→ Brief:
Every single entry should be printed exactly.

↓↓↓
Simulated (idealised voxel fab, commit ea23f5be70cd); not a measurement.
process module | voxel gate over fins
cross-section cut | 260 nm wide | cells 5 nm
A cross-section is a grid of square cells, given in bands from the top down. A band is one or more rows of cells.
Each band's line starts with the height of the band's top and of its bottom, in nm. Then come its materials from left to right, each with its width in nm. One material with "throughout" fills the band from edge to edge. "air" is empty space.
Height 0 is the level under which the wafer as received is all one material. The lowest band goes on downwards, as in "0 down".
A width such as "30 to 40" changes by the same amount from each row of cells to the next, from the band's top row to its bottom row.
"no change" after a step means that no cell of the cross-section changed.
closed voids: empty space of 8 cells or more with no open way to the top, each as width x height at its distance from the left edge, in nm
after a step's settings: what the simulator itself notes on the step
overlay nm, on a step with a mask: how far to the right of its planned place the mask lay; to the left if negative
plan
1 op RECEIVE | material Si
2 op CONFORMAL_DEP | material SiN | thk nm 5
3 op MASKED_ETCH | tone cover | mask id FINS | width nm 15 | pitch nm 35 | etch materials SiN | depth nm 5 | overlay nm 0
↑↑↑

→ Answer area:
Simulated (idealised voxel fab, commit ea23f5be70cd); not a measurement.
process module | voxel gate over fins
cross-section cut | 260 nm wide | cells 5 nm
A cross-section is a grid of square cells, given in bands from the top down. A band is one or more rows of cells.
Each band's line starts with the height of the band's top and of its bottom, in nm. Then come its materials from left to right, each with its width in nm. One material with "throughout" fills the band from edge to edge. "air" is empty space.
Height 0 is the level under which the wafer as received is all one material. The lowest band goes on downwards, as in "0 down".
A width such as "30 to 40" changes by the same amount from each row of cells to the next, from the band's top row to its bottom row.
"no change" after a step means that no cell of the cross-section changed.
closed voids: empty space of 8 cells or more with no open way to the top, each as width x height at its distance from the left edge, in nm
after a step's settings: what the simulator itself notes on the step
overlay nm, on a step with a mask: how far to the right of its planned place the mask lay; to the left if negative
plan
1 op RECEIVE | material Si
2 op CONFORMAL_DEP | material SiN | thk nm 5
3 op MASKED_ETCH | tone cover | mask id FINS | width nm 15 | pitch nm 35 | etch materials SiN | depth nm 5 | overlay nm 0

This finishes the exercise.